Everything in the data below is left aside except the lines from the one containing "Films from the" through the one containing "(+) after a"; repeat those exactly.

#####

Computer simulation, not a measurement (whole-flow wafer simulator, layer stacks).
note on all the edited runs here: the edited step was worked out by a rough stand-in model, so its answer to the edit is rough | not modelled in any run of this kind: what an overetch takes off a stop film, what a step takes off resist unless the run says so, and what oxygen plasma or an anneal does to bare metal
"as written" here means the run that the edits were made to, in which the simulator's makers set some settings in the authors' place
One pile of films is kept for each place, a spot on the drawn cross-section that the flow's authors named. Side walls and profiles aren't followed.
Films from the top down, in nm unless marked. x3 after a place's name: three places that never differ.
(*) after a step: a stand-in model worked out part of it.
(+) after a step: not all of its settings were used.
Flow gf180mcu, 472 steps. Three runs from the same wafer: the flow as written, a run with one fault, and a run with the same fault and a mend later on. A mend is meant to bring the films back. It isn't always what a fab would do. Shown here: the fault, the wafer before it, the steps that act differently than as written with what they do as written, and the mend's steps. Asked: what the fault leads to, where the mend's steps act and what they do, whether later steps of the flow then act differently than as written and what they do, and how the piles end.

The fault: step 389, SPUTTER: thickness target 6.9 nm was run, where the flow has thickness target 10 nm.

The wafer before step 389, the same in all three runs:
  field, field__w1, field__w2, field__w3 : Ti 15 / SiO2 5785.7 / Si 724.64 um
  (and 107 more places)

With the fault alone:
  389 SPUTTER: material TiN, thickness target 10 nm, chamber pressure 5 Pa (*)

#####

→ **Answer area**:
Films from the top down, in nm unless marked. x3 after a place's name: three places that never differ.
(*) after a step: a stand-in model worked out part of it.
(+) after a step: not all of its settings were used.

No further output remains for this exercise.